********
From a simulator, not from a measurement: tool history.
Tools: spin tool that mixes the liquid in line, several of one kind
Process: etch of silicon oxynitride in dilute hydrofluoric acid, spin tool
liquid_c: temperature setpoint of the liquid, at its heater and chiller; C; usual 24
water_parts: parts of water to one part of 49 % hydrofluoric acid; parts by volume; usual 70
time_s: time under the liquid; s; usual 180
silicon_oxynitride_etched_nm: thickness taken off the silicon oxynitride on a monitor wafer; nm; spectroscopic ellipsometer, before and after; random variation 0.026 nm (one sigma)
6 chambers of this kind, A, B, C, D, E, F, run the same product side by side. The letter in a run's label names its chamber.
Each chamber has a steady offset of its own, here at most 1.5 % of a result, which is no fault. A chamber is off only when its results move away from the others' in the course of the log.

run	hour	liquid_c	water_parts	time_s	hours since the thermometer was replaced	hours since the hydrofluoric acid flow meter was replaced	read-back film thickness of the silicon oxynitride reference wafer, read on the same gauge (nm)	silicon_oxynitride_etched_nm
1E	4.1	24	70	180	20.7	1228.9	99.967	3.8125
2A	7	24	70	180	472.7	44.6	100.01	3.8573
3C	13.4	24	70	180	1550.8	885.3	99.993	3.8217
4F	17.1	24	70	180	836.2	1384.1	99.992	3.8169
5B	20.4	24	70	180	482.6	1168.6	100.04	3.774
********

● **Required action**:
Reproduce, character for character, only the lines of the preceding data that start at the line with "water_parts: parts of" and end at the line with "silicon_oxynitride_etched_nm: thickness taken", both included.

● **Answer section**:
water_parts: parts of water to one part of 49 % hydrofluoric acid; parts by volume; usual 70
time_s: time under the liquid; s; usual 180
silicon_oxynitride_etched_nm: thickness taken off the silicon oxynitride on a monitor wafer; nm; spectroscopic ellipsometer, before and after; random variation 0.026 nm (one sigma)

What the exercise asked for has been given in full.